▶ **RECORDS SUPPLIED**:
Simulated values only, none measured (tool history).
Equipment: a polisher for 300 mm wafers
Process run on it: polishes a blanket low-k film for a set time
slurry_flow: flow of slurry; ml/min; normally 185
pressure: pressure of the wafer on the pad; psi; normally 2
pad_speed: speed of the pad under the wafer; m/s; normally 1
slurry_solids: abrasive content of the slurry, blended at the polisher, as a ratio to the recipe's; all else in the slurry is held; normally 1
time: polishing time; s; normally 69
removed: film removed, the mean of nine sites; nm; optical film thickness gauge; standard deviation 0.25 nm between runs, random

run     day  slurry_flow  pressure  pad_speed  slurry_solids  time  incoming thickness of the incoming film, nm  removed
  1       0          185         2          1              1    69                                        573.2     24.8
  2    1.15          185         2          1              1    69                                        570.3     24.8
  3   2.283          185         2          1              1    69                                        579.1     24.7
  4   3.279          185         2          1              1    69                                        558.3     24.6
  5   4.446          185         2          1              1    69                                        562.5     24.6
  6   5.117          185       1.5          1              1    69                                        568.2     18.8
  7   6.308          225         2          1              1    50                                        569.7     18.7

▶ **ACTION ITEM**: Write all of the records out exactly, including every line.

▶ **TASK RESULT**:
Simulated values only, none measured (tool history).
Equipment: a polisher for 300 mm wafers
Process run on it: polishes a blanket low-k film for a set time
slurry_flow: flow of slurry; ml/min; normally 185
pressure: pressure of the wafer on the pad; psi; normally 2
pad_speed: speed of the pad under the wafer; m/s; normally 1
slurry_solids: abrasive content of the slurry, blended at the polisher, as a ratio to the recipe's; all else in the slurry is held; normally 1
time: polishing time; s; normally 69
removed: film removed, the mean of nine sites; nm; optical film thickness gauge; standard deviation 0.25 nm between runs, random

run     day  slurry_flow  pressure  pad_speed  slurry_solids  time  incoming thickness of the incoming film, nm  removed
  1       0          185         2          1              1    69                                        573.2     24.8
  2    1.15          185         2          1              1    69                                        570.3     24.8
  3   2.283          185         2          1              1    69                                        579.1     24.7
  4   3.279          185         2          1              1    69                                        558.3     24.6
  5   4.446          185         2          1              1    69                                        562.5     24.6
  6   5.117          185       1.5          1              1    69                                        568.2     18.8
  7   6.308          225         2          1              1    50                                        569.7     18.7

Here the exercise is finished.